■ **WORK REQUEST**:
Print this span of the material below exactly: the line with "step 62, STRIP (chemistry O2) (*) (+)", the line with "step 67, WET ETCH (depth target 23 nm) (*)", and every line between them, but nothing else.

━━━━━ EXTRACTED DATA

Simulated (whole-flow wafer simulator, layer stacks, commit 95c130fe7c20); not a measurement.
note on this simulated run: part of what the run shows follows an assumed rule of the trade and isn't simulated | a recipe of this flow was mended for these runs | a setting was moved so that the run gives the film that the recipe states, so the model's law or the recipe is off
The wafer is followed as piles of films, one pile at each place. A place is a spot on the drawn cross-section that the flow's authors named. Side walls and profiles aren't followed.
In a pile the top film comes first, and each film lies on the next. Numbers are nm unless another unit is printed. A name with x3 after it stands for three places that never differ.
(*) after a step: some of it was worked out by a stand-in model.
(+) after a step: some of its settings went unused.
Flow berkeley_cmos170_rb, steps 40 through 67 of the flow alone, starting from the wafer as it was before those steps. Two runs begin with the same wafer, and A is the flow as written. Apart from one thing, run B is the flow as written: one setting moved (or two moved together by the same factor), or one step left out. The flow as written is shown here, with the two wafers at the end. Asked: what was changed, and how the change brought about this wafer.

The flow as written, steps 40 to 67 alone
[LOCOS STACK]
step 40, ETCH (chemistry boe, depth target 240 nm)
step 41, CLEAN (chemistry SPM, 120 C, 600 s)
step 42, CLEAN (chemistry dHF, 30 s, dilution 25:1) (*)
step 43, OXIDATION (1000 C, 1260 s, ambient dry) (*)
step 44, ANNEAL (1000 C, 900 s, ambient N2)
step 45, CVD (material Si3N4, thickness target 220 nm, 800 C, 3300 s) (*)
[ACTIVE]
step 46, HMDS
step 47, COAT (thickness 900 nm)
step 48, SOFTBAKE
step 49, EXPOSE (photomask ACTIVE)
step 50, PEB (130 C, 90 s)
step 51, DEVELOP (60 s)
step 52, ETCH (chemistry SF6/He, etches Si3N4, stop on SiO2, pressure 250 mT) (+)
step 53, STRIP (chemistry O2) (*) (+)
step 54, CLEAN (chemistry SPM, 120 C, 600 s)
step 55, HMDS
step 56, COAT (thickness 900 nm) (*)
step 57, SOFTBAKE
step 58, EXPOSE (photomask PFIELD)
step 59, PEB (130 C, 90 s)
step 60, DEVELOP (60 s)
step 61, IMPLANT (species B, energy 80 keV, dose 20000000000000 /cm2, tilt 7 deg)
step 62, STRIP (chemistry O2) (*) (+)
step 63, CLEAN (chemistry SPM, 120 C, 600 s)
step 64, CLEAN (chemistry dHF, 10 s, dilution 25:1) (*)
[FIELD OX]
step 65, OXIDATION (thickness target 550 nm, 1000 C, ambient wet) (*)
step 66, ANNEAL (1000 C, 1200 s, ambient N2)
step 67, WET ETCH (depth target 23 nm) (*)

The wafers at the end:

━━━━━━━━━━

■ **WRITTEN SOLUTION**:
step 62, STRIP (chemistry O2) (*) (+)
step 63, CLEAN (chemistry SPM, 120 C, 600 s)
step 64, CLEAN (chemistry dHF, 10 s, dilution 25:1) (*)
[FIELD OX]
step 65, OXIDATION (thickness target 550 nm, 1000 C, ambient wet) (*)
step 66, ANNEAL (1000 C, 1200 s, ambient N2)
step 67, WET ETCH (depth target 23 nm) (*)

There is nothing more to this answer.